Assignment => Everything from the first line of the entries below through the line holding "note on this" must be printed exactly as written.

------ Dataset content

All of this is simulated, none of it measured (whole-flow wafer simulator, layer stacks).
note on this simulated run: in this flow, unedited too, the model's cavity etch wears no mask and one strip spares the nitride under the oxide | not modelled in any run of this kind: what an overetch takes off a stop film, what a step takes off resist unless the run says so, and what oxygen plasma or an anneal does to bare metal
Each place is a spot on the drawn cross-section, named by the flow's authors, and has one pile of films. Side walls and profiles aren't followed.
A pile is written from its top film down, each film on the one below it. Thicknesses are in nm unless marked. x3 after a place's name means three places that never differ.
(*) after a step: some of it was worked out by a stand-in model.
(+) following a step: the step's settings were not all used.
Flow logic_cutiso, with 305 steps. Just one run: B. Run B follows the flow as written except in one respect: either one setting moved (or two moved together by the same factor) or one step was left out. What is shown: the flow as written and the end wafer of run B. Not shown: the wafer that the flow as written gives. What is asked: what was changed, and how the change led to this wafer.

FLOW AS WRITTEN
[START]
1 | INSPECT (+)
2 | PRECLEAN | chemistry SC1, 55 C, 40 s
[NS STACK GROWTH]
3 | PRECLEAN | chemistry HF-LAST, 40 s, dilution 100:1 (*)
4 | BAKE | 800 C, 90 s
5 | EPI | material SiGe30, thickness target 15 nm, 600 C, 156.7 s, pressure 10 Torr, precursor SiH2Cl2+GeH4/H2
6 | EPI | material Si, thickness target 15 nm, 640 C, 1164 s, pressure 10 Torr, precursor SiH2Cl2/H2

------------

Written solution =>
All of this is simulated, none of it measured (whole-flow wafer simulator, layer stacks).
note on this simulated run: in this flow, unedited too, the model's cavity etch wears no mask and one strip spares the nitride under the oxide | not modelled in any run of this kind: what an overetch takes off a stop film, what a step takes off resist unless the run says so, and what oxygen plasma or an anneal does to bare metal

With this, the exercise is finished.